## Task item
Start to finish, copy the data exactly.

<<<<

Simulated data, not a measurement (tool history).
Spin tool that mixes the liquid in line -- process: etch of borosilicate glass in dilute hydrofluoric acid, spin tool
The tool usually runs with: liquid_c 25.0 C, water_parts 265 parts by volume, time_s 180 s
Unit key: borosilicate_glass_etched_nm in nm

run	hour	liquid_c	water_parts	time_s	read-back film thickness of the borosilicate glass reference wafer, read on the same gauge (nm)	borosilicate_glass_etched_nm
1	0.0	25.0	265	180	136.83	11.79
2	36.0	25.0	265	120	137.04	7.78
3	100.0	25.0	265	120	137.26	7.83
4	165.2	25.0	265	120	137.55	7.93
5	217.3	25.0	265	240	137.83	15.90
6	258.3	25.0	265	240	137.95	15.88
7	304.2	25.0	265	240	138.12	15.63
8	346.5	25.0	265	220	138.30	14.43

>>>>

## Exercise solution
Simulated data, not a measurement (tool history).
Spin tool that mixes the liquid in line -- process: etch of borosilicate glass in dilute hydrofluoric acid, spin tool
The tool usually runs with: liquid_c 25.0 C, water_parts 265 parts by volume, time_s 180 s
Unit key: borosilicate_glass_etched_nm in nm

run	hour	liquid_c	water_parts	time_s	read-back film thickness of the borosilicate glass reference wafer, read on the same gauge (nm)	borosilicate_glass_etched_nm
1	0.0	25.0	265	180	136.83	11.79
2	36.0	25.0	265	120	137.04	7.78
3	100.0	25.0	265	120	137.26	7.83
4	165.2	25.0	265	120	137.55	7.93
5	217.3	25.0	265	240	137.83	15.90
6	258.3	25.0	265	240	137.95	15.88
7	304.2	25.0	265	240	138.12	15.63
8	346.5	25.0	265	220	138.30	14.43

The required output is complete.